▶ **EXERCISE**:
Lines after the one containing "The cause: step" are to be omitted; print exactly each line from the start of the records up to and including it.

▶ **DATA LISTING**:
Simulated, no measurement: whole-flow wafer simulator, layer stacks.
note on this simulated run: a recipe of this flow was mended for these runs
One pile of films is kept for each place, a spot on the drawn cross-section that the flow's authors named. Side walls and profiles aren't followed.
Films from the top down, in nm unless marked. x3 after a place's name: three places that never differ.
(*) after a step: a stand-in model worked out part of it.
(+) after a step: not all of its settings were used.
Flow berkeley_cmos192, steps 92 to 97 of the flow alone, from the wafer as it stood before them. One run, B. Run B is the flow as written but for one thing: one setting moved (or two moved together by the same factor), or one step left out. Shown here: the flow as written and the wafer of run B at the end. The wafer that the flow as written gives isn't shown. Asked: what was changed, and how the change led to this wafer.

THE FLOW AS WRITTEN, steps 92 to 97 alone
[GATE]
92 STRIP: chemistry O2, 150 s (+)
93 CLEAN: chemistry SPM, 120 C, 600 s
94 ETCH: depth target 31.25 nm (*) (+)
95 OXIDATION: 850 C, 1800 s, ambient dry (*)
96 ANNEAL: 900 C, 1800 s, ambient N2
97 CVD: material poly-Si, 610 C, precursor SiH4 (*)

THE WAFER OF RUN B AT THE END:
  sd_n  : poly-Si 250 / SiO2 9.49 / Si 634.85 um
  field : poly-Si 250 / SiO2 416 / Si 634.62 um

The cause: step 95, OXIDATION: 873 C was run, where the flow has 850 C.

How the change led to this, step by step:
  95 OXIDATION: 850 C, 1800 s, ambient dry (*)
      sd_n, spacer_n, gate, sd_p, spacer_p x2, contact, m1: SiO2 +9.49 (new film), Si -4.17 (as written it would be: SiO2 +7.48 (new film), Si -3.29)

▶ **WRITTEN SOLUTION**:
Simulated, no measurement: whole-flow wafer simulator, layer stacks.
note on this simulated run: a recipe of this flow was mended for these runs
One pile of films is kept for each place, a spot on the drawn cross-section that the flow's authors named. Side walls and profiles aren't followed.
Films from the top down, in nm unless marked. x3 after a place's name: three places that never differ.
(*) after a step: a stand-in model worked out part of it.
(+) after a step: not all of its settings were used.
Flow berkeley_cmos192, steps 92 to 97 of the flow alone, from the wafer as it stood before them. One run, B. Run B is the flow as written but for one thing: one setting moved (or two moved together by the same factor), or one step left out. Shown here: the flow as written and the wafer of run B at the end. The wafer that the flow as written gives isn't shown. Asked: what was changed, and how the change led to this wafer.

THE FLOW AS WRITTEN, steps 92 to 97 alone
[GATE]
92 STRIP: chemistry O2, 150 s (+)
93 CLEAN: chemistry SPM, 120 C, 600 s
94 ETCH: depth target 31.25 nm (*) (+)
95 OXIDATION: 850 C, 1800 s, ambient dry (*)
96 ANNEAL: 900 C, 1800 s, ambient N2
97 CVD: material poly-Si, 610 C, precursor SiH4 (*)

THE WAFER OF RUN B AT THE END:
  sd_n  : poly-Si 250 / SiO2 9.49 / Si 634.85 um
  field : poly-Si 250 / SiO2 416 / Si 634.62 um

The cause: step 95, OXIDATION: 873 C was run, where the flow has 850 C.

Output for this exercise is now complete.